Activity - Could you repeat the entries below word for word, leaving nothing out?

--- START ---
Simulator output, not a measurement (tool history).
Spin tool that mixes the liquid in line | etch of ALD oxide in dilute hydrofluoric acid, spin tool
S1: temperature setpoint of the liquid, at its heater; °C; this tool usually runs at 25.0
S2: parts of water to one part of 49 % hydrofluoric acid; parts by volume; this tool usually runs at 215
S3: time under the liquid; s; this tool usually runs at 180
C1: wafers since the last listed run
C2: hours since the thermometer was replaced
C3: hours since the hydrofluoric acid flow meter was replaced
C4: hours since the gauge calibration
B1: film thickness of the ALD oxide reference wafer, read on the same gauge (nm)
--- END ---

Result -
Simulator output, not a measurement (tool history).
Spin tool that mixes the liquid in line | etch of ALD oxide in dilute hydrofluoric acid, spin tool
S1: temperature setpoint of the liquid, at its heater; °C; this tool usually runs at 25.0
S2: parts of water to one part of 49 % hydrofluoric acid; parts by volume; this tool usually runs at 215
S3: time under the liquid; s; this tool usually runs at 180
C1: wafers since the last listed run
C2: hours since the thermometer was replaced
C3: hours since the hydrofluoric acid flow meter was replaced
C4: hours since the gauge calibration
B1: film thickness of the ALD oxide reference wafer, read on the same gauge (nm)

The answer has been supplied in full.